┄┄┄┄┄┄┄┄┄┄┄┄┄┄┄┄┄┄┄┄

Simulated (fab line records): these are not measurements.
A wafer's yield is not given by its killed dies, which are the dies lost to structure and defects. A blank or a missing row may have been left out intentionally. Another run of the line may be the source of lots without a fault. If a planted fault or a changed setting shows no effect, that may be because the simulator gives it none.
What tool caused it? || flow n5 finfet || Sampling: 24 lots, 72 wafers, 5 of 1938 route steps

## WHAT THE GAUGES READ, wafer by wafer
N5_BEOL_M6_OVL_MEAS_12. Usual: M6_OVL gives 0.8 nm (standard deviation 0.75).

┄┄┄┄┄┄┄┄┄┄┄┄┄┄┄┄┄┄┄┄

» **Work item**: In full and without error, give the listing again.

» **Written response**:
Simulated (fab line records): these are not measurements.
A wafer's yield is not given by its killed dies, which are the dies lost to structure and defects. A blank or a missing row may have been left out intentionally. Another run of the line may be the source of lots without a fault. If a planted fault or a changed setting shows no effect, that may be because the simulator gives it none.
What tool caused it? || flow n5 finfet || Sampling: 24 lots, 72 wafers, 5 of 1938 route steps

## WHAT THE GAUGES READ, wafer by wafer
N5_BEOL_M6_OVL_MEAS_12. Usual: M6_OVL gives 0.8 nm (standard deviation 0.75).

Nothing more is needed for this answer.